◆ Entries shown ◆
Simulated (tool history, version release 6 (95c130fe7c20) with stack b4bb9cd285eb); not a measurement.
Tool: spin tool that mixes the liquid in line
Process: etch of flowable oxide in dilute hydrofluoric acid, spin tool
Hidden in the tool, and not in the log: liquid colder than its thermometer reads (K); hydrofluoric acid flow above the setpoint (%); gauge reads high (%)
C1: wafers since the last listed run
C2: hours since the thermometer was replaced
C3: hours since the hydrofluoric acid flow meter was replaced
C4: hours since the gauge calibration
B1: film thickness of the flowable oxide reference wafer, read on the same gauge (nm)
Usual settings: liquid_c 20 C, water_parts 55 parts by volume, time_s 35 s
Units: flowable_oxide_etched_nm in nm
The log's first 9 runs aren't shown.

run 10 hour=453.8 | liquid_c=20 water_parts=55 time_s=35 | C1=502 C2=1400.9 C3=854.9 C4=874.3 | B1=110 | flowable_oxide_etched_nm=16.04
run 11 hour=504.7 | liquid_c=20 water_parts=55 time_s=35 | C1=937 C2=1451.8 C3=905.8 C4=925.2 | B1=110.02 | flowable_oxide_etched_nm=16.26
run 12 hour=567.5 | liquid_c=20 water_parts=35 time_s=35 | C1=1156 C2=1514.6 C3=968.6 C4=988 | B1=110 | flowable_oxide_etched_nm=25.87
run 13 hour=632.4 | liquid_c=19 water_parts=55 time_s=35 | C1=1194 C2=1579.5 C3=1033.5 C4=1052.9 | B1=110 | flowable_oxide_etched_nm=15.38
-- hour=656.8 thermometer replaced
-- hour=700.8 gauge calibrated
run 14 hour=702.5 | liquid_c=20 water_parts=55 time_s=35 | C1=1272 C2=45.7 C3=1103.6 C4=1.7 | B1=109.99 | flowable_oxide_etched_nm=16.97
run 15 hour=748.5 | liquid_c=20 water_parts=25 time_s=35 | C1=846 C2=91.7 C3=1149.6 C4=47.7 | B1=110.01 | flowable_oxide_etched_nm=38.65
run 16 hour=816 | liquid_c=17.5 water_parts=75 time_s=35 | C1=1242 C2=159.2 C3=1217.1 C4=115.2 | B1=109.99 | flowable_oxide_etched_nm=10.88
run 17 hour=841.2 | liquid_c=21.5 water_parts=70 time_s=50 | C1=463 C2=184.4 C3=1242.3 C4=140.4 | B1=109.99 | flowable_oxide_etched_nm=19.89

◆ Required action ◆
From the first line above through the line that contains "Process: etch of", quote each line exactly. Output nothing more.

◆ Response box ◆
Simulated (tool history, version release 6 (95c130fe7c20) with stack b4bb9cd285eb); not a measurement.
Tool: spin tool that mixes the liquid in line
Process: etch of flowable oxide in dilute hydrofluoric acid, spin tool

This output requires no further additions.